### Exercise
Every line below should be repeated exactly.

### The data
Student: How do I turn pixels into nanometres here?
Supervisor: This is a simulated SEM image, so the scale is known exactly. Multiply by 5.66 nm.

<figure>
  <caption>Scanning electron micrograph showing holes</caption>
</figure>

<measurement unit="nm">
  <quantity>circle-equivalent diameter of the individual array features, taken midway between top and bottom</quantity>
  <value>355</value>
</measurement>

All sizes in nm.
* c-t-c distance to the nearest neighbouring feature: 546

### Response box
Student: How do I turn pixels into nanometres here?
Supervisor: This is a simulated SEM image, so the scale is known exactly. Multiply by 5.66 nm.

<figure>
  <caption>Scanning electron micrograph showing holes</caption>
</figure>

<measurement unit="nm">
  <quantity>circle-equivalent diameter of the individual array features, taken midway between top and bottom</quantity>
  <value>355</value>
</measurement>

All sizes in nm.
* c-t-c distance to the nearest neighbouring feature: 546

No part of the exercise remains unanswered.